_Work request_:
Find the line containing "[INFO] image loaded" in the listing below. Repeat it exactly, along with each following line up to and including the one containing "<question>Look at the".

_The data_:
——————————

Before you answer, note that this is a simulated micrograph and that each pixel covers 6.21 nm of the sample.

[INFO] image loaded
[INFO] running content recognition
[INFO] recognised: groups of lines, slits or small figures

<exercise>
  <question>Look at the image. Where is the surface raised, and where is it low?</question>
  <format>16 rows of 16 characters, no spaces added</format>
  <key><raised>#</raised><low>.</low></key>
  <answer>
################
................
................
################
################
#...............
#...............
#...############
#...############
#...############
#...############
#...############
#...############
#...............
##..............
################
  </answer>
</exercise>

——————————

_Reply_:
[INFO] image loaded
[INFO] running content recognition
[INFO] recognised: groups of lines, slits or small figures

<exercise>
  <question>Look at the image. Where is the surface raised, and where is it low?</question>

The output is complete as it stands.